WORK INSTRUCTION
All of the data is to be copied word for word.

┄┄┄┄┄┄┄┄┄┄

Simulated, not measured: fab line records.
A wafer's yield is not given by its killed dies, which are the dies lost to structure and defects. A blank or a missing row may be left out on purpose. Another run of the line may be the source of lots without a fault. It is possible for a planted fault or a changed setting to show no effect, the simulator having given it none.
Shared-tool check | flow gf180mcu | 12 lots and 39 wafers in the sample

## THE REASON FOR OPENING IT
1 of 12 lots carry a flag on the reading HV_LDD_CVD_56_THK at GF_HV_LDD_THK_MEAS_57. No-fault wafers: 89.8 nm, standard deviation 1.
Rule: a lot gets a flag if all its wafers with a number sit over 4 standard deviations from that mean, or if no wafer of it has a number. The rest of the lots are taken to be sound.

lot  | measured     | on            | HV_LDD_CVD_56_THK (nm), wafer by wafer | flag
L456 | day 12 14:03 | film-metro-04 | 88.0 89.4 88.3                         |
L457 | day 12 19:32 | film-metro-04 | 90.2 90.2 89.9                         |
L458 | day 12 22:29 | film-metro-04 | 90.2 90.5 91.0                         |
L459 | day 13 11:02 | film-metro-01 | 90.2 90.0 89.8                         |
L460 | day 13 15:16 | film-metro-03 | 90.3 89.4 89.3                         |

┄┄┄┄┄┄┄┄┄┄

YOUR RESPONSE
Simulated, not measured: fab line records.
A wafer's yield is not given by its killed dies, which are the dies lost to structure and defects. A blank or a missing row may be left out on purpose. Another run of the line may be the source of lots without a fault. It is possible for a planted fault or a changed setting to show no effect, the simulator having given it none.
Shared-tool check | flow gf180mcu | 12 lots and 39 wafers in the sample

## THE REASON FOR OPENING IT
1 of 12 lots carry a flag on the reading HV_LDD_CVD_56_THK at GF_HV_LDD_THK_MEAS_57. No-fault wafers: 89.8 nm, standard deviation 1.
Rule: a lot gets a flag if all its wafers with a number sit over 4 standard deviations from that mean, or if no wafer of it has a number. The rest of the lots are taken to be sound.

lot  | measured     | on            | HV_LDD_CVD_56_THK (nm), wafer by wafer | flag
L456 | day 12 14:03 | film-metro-04 | 88.0 89.4 88.3                         |
L457 | day 12 19:32 | film-metro-04 | 90.2 90.2 89.9                         |
L458 | day 12 22:29 | film-metro-04 | 90.2 90.5 91.0                         |
L459 | day 13 11:02 | film-metro-01 | 90.2 90.0 89.8                         |
L460 | day 13 15:16 | film-metro-03 | 90.3 89.4 89.3                         |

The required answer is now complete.